# DATA SECTION
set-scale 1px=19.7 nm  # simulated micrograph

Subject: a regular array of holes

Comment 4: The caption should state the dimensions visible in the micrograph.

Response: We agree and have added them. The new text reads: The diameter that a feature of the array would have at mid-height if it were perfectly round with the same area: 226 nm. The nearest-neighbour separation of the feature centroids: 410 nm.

# ASSIGNED TASK
Set the whole listing down, word for word.

# ANSWER SPACE
set-scale 1px=19.7 nm  # simulated micrograph

Subject: a regular array of holes

Comment 4: The caption should state the dimensions visible in the micrograph.

Response: We agree and have added them. The new text reads: The diameter that a feature of the array would have at mid-height if it were perfectly round with the same area: 226 nm. The nearest-neighbour separation of the feature centroids: 410 nm.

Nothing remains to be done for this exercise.